» EXTRACTED MATERIAL
· · · ·

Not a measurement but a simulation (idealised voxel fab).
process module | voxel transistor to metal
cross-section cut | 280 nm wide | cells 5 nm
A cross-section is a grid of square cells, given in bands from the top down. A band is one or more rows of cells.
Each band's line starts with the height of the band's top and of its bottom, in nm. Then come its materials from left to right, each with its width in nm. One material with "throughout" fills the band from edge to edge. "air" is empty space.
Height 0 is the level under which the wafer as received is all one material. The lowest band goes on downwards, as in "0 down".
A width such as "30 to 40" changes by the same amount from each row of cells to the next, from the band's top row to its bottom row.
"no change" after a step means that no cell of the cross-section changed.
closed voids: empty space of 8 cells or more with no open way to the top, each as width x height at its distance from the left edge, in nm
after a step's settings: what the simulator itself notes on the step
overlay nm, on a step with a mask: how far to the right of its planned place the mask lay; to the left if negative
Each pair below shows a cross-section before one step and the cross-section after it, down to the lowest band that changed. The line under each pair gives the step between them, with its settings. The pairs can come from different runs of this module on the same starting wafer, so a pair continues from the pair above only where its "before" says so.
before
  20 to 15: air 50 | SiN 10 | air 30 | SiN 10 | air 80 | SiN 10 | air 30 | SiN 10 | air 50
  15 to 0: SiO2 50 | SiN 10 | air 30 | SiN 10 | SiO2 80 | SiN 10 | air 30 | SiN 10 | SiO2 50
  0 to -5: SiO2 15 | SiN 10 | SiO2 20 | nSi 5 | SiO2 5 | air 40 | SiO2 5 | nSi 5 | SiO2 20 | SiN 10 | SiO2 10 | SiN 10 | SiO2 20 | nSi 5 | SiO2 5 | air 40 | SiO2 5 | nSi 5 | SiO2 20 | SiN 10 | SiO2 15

· · · ·

» REQUIREMENT
Up to and including the line that contains "A cross-section is", restate word for word every line of the entries, starting from the first.

» ANSWER SECTION
Not a measurement but a simulation (idealised voxel fab).
process module | voxel transistor to metal
cross-section cut | 280 nm wide | cells 5 nm
A cross-section is a grid of square cells, given in bands from the top down. A band is one or more rows of cells.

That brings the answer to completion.